### Dataset entries ###
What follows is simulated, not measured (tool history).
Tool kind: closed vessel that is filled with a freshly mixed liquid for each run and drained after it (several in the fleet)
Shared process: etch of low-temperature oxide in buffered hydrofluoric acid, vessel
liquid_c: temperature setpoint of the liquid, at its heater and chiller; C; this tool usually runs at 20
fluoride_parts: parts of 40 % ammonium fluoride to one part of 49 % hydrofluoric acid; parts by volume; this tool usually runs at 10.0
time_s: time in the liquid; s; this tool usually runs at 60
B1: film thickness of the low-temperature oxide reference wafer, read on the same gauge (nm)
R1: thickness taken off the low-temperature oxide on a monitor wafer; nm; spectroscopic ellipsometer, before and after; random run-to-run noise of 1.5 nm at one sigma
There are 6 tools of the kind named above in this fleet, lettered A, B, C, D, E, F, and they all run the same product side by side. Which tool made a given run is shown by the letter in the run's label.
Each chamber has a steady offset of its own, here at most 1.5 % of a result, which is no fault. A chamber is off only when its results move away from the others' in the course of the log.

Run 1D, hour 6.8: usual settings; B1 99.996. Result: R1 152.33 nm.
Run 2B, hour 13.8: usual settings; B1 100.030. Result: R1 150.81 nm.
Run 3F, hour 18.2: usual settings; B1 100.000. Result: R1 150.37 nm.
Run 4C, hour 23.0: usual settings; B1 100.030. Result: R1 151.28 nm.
###

=== Required action ===
What you should output is every line of the records above, from the first through the line containing "liquid_c: temperature setpoint", unchanged.

=== Task result ===
What follows is simulated, not measured (tool history).
Tool kind: closed vessel that is filled with a freshly mixed liquid for each run and drained after it (several in the fleet)
Shared process: etch of low-temperature oxide in buffered hydrofluoric acid, vessel
liquid_c: temperature setpoint of the liquid, at its heater and chiller; C; this tool usually runs at 20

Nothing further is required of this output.